▸ Work order:
The entries follow. Print each one exactly.

▸ Extracted records:
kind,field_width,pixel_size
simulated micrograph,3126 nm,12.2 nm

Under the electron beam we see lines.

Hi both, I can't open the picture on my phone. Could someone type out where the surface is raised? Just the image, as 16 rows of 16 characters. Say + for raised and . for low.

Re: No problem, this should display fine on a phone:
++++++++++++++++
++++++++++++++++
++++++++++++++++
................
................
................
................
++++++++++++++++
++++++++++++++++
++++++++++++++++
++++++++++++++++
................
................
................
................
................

▸ Your solution:
kind,field_width,pixel_size
simulated micrograph,3126 nm,12.2 nm

Under the electron beam we see lines.

Hi both, I can't open the picture on my phone. Could someone type out where the surface is raised? Just the image, as 16 rows of 16 characters. Say + for raised and . for low.

Re: No problem, this should display fine on a phone:
++++++++++++++++
++++++++++++++++
++++++++++++++++
................
................
................
................
++++++++++++++++
++++++++++++++++
++++++++++++++++
++++++++++++++++
................
................
................
................
................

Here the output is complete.